> **Information provided**
*** Block opens ***

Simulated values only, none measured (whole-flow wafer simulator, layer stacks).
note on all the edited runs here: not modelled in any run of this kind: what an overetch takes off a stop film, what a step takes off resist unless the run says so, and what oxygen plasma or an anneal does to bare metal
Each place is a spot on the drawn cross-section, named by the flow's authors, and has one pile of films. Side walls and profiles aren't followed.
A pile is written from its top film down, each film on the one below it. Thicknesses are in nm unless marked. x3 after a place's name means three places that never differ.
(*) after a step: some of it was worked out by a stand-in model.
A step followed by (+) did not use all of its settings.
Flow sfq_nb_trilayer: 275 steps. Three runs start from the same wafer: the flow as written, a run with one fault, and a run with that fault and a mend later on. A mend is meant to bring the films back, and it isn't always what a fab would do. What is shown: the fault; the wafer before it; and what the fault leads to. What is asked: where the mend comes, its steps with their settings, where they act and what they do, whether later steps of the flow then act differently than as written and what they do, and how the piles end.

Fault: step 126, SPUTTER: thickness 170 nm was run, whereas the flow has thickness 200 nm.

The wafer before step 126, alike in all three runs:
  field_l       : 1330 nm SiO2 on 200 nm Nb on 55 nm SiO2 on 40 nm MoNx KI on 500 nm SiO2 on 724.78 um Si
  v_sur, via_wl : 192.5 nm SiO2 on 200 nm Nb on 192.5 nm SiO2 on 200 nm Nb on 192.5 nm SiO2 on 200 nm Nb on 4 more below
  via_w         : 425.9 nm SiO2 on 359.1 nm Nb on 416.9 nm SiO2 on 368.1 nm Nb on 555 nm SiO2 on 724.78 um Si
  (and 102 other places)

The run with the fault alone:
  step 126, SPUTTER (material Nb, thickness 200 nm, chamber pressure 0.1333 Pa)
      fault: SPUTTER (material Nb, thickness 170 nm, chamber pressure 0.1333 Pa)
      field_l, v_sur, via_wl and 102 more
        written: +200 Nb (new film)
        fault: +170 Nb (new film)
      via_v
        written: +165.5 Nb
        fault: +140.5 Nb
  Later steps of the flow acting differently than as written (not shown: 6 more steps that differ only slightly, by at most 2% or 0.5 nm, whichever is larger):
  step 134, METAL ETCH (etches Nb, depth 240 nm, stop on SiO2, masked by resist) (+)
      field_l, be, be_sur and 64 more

*** Block closes ***

> **Work item**
Retype, exactly and in full, the lines above from the one containing "step 126, SPUTTER (material" through the one containing "step 134, METAL".

> **Exercise answer**
  step 126, SPUTTER (material Nb, thickness 200 nm, chamber pressure 0.1333 Pa)
      fault: SPUTTER (material Nb, thickness 170 nm, chamber pressure 0.1333 Pa)
      field_l, v_sur, via_wl and 102 more
        written: +200 Nb (new film)
        fault: +170 Nb (new film)
      via_v
        written: +165.5 Nb
        fault: +140.5 Nb
  Later steps of the flow acting differently than as written (not shown: 6 more steps that differ only slightly, by at most 2% or 0.5 nm, whichever is larger):
  step 134, METAL ETCH (etches Nb, depth 240 nm, stop on SiO2, masked by resist) (+)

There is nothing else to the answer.